Activity:
Starting at the line with "Fleet log. Kind" and going on through the line with "Normal settings on", reproduce each line in the records below exactly and nothing more.

Material provided:
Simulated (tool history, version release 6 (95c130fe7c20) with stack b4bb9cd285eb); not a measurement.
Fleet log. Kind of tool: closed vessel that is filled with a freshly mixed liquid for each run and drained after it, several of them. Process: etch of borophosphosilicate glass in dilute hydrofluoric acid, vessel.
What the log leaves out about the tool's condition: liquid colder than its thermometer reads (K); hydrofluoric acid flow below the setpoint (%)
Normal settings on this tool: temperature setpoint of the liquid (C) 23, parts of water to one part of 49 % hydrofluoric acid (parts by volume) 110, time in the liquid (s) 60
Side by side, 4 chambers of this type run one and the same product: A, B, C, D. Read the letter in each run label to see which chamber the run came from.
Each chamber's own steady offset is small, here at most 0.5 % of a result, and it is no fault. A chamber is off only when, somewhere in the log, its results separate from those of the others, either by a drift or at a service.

Task response:
Fleet log. Kind of tool: closed vessel that is filled with a freshly mixed liquid for each run and drained after it, several of them. Process: etch of borophosphosilicate glass in dilute hydrofluoric acid, vessel.
What the log leaves out about the tool's condition: liquid colder than its thermometer reads (K); hydrofluoric acid flow below the setpoint (%)
Normal settings on this tool: temperature setpoint of the liquid (C) 23, parts of water to one part of 49 % hydrofluoric acid (parts by volume) 110, time in the liquid (s) 60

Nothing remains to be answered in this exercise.